» Requirement:
Copy the lines exactly. Begin at the first line of the data and stop after the line with "What the gauges".

» Information:
· · · ·
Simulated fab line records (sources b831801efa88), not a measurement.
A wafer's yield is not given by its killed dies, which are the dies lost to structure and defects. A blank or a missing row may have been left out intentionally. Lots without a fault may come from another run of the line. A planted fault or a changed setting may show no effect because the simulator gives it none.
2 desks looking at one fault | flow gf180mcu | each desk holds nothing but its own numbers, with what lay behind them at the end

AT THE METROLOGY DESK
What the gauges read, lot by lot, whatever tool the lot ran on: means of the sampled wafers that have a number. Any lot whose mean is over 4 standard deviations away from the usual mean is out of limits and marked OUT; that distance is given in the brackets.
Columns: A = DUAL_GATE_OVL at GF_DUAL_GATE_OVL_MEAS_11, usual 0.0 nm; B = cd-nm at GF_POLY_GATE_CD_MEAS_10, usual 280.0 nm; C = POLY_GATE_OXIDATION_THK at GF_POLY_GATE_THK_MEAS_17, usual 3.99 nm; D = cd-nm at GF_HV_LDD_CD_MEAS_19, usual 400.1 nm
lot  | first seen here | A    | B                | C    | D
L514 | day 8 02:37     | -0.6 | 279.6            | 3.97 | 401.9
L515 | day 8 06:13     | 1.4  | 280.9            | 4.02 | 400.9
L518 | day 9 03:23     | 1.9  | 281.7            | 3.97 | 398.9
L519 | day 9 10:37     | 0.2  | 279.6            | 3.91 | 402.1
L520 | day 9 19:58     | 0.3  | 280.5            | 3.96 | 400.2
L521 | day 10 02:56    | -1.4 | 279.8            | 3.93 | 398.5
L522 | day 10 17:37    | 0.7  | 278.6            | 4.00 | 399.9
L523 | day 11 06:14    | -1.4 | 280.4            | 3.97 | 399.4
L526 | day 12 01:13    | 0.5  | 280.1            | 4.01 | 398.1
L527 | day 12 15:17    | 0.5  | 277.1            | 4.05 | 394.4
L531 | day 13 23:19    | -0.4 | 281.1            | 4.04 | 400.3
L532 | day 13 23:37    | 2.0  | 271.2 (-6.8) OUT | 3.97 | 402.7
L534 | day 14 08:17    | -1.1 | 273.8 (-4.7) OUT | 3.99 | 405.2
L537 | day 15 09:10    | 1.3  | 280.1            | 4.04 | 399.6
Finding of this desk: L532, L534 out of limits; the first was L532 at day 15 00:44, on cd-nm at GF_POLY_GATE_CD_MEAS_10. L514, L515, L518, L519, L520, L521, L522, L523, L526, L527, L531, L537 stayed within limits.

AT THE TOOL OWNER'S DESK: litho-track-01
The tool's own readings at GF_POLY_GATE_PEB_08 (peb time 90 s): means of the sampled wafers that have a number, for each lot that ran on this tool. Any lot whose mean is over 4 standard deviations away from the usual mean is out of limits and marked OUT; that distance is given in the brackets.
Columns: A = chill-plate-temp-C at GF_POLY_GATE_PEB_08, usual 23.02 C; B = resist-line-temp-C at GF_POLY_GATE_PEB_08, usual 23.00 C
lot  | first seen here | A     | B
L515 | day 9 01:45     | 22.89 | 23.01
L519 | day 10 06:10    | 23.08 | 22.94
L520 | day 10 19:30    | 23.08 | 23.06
· · · ·

» Written solution:
Simulated fab line records (sources b831801efa88), not a measurement.
A wafer's yield is not given by its killed dies, which are the dies lost to structure and defects. A blank or a missing row may have been left out intentionally. Lots without a fault may come from another run of the line. A planted fault or a changed setting may show no effect because the simulator gives it none.
2 desks looking at one fault | flow gf180mcu | each desk holds nothing but its own numbers, with what lay behind them at the end

AT THE METROLOGY DESK
What the gauges read, lot by lot, whatever tool the lot ran on: means of the sampled wafers that have a number. Any lot whose mean is over 4 standard deviations away from the usual mean is out of limits and marked OUT; that distance is given in the brackets.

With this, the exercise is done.